▸ **Work order**:
Here are some entries. Print them exactly as they are.

▸ **Supplied material**:
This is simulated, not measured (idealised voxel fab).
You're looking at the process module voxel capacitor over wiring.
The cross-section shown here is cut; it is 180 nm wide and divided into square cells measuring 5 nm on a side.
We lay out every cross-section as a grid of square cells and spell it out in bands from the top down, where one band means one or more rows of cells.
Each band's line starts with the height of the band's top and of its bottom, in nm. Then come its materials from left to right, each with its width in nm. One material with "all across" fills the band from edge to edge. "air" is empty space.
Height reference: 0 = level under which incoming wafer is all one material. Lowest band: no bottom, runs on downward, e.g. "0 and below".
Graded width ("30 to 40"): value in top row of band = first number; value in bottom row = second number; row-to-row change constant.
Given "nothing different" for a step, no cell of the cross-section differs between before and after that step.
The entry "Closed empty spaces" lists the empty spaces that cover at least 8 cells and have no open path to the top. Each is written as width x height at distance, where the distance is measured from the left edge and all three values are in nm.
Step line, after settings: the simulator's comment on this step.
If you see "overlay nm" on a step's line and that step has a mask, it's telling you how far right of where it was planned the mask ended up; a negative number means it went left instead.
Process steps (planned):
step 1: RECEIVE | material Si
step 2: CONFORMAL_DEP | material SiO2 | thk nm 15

▸ **Problem solution**:
This is simulated, not measured (idealised voxel fab).
You're looking at the process module voxel capacitor over wiring.
The cross-section shown here is cut; it is 180 nm wide and divided into square cells measuring 5 nm on a side.
We lay out every cross-section as a grid of square cells and spell it out in bands from the top down, where one band means one or more rows of cells.
Each band's line starts with the height of the band's top and of its bottom, in nm. Then come its materials from left to right, each with its width in nm. One material with "all across" fills the band from edge to edge. "air" is empty space.
Height reference: 0 = level under which incoming wafer is all one material. Lowest band: no bottom, runs on downward, e.g. "0 and below".
Graded width ("30 to 40"): value in top row of band = first number; value in bottom row = second number; row-to-row change constant.
Given "nothing different" for a step, no cell of the cross-section differs between before and after that step.
The entry "Closed empty spaces" lists the empty spaces that cover at least 8 cells and have no open path to the top. Each is written as width x height at distance, where the distance is measured from the left edge and all three values are in nm.
Step line, after settings: the simulator's comment on this step.
If you see "overlay nm" on a step's line and that step has a mask, it's telling you how far right of where it was planned the mask ended up; a negative number means it went left instead.
Process steps (planned):
step 1: RECEIVE | material Si
step 2: CONFORMAL_DEP | material SiO2 | thk nm 15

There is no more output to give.